-=-=-

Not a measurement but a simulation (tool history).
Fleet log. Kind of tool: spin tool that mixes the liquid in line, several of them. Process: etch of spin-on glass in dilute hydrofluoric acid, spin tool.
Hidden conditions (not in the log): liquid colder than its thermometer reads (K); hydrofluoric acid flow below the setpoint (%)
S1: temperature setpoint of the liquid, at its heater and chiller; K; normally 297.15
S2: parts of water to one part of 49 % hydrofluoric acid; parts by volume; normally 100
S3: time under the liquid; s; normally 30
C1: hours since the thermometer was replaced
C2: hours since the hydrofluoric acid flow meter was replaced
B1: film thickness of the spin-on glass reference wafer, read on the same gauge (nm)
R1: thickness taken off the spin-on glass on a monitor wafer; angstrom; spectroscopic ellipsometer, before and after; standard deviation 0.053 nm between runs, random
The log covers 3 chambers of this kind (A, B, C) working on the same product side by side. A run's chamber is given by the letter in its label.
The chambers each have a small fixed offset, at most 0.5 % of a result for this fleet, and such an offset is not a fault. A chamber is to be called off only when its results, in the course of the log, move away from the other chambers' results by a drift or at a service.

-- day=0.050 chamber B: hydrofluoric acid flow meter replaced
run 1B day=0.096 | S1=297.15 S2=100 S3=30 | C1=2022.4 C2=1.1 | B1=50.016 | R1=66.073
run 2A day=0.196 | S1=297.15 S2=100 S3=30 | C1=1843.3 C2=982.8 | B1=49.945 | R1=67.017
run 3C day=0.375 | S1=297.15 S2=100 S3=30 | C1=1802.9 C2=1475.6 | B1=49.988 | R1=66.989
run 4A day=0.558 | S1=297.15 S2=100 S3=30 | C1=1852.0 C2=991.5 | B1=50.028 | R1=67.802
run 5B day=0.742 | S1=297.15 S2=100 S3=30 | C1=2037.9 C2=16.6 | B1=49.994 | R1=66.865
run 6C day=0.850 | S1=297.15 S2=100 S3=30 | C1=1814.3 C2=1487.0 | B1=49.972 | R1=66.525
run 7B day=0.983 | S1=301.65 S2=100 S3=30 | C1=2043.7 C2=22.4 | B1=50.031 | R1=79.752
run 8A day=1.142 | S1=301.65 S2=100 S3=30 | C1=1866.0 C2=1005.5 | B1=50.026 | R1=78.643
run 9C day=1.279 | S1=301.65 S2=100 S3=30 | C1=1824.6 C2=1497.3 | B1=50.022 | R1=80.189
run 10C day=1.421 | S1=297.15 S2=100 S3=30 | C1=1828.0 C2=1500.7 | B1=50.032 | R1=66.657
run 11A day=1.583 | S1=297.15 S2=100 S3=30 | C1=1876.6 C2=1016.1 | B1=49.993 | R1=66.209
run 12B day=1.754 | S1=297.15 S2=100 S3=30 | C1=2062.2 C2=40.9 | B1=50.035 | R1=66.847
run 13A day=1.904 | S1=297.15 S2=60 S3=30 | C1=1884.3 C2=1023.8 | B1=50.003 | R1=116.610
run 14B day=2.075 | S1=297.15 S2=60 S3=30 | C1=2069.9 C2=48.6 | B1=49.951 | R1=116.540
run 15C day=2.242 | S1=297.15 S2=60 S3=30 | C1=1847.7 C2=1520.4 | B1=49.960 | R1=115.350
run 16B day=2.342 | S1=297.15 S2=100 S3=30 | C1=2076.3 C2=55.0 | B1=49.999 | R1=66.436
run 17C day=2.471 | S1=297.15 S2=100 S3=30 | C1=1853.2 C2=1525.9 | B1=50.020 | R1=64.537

-=-=-

## Brief
Write out exactly the lines from the start of the material through the line with "S2: parts of". No other output is expected.

## Exercise answer
Not a measurement but a simulation (tool history).
Fleet log. Kind of tool: spin tool that mixes the liquid in line, several of them. Process: etch of spin-on glass in dilute hydrofluoric acid, spin tool.
Hidden conditions (not in the log): liquid colder than its thermometer reads (K); hydrofluoric acid flow below the setpoint (%)
S1: temperature setpoint of the liquid, at its heater and chiller; K; normally 297.15
S2: parts of water to one part of 49 % hydrofluoric acid; parts by volume; normally 100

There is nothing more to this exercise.